(Dataset excerpts):
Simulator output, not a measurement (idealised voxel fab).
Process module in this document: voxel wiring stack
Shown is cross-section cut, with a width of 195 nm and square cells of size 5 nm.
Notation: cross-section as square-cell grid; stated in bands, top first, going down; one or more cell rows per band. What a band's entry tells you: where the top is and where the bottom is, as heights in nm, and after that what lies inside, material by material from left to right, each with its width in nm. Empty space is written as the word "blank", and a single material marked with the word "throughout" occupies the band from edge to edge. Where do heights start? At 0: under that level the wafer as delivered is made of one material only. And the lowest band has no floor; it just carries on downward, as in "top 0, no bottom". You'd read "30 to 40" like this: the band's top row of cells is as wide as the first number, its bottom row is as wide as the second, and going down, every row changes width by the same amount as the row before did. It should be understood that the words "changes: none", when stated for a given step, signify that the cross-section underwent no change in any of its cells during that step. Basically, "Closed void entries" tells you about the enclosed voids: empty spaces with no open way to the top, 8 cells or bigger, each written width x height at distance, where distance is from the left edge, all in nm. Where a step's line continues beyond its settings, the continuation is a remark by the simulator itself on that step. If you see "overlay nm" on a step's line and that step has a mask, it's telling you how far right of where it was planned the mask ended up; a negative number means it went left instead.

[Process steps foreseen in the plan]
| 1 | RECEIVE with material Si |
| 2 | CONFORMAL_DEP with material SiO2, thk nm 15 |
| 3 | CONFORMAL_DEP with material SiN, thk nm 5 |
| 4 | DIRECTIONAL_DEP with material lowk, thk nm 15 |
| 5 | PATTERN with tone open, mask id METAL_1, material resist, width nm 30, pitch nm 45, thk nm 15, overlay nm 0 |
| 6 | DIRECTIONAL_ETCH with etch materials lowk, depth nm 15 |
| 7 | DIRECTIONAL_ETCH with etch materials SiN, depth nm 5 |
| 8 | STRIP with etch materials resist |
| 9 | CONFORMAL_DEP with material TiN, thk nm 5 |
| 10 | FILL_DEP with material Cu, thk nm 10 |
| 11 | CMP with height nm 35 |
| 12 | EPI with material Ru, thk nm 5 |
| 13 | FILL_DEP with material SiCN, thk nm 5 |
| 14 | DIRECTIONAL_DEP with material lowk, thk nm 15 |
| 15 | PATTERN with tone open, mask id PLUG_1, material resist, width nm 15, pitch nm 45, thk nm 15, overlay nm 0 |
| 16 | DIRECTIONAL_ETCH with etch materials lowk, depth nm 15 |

(Work item): In the listing above, find the line with "depth nm 5 |" and the line with "Ru, thk nm 5 |", then print exactly those lines and every line between them.

(Written solution):
| 7 | DIRECTIONAL_ETCH with etch materials SiN, depth nm 5 |
| 8 | STRIP with etch materials resist |
| 9 | CONFORMAL_DEP with material TiN, thk nm 5 |
| 10 | FILL_DEP with material Cu, thk nm 10 |
| 11 | CMP with height nm 35 |
| 12 | EPI with material Ru, thk nm 5 |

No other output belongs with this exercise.